▸ **Action item**
Print the listing in full, with no character changed.

▸ **Excerpted data**
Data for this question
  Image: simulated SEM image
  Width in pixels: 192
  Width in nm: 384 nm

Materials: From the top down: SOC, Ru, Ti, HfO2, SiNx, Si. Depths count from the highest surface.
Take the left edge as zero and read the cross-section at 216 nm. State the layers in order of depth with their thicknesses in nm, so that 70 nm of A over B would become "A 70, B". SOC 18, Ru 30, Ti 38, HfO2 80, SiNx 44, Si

▸ **Expected answer**
Data for this question
  Image: simulated SEM image
  Width in pixels: 192
  Width in nm: 384 nm

Materials: From the top down: SOC, Ru, Ti, HfO2, SiNx, Si. Depths count from the highest surface.
Take the left edge as zero and read the cross-section at 216 nm. State the layers in order of depth with their thicknesses in nm, so that 70 nm of A over B would become "A 70, B". SOC 18, Ru 30, Ti 38, HfO2 80, SiNx 44, Si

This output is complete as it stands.